● Supplied records
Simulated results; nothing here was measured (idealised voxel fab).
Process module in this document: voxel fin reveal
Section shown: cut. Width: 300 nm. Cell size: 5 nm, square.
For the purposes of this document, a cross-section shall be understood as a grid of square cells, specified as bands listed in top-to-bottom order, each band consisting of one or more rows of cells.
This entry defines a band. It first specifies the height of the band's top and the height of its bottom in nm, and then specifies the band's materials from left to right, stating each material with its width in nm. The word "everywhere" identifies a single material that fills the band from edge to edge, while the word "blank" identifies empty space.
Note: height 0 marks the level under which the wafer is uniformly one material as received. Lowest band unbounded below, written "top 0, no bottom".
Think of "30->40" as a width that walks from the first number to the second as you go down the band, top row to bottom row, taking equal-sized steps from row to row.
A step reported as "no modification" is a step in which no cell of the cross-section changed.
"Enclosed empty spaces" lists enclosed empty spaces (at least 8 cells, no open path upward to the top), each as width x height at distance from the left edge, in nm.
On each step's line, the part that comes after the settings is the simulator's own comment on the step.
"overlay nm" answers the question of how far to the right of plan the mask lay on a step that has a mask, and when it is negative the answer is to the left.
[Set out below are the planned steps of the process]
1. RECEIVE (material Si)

● Exercise
Quote verbatim the opening lines of the listing above, ending with the line where "For the purposes" appears; include both endpoints and nothing more.

● Reply
Simulated results; nothing here was measured (idealised voxel fab).
Process module in this document: voxel fin reveal
Section shown: cut. Width: 300 nm. Cell size: 5 nm, square.
For the purposes of this document, a cross-section shall be understood as a grid of square cells, specified as bands listed in top-to-bottom order, each band consisting of one or more rows of cells.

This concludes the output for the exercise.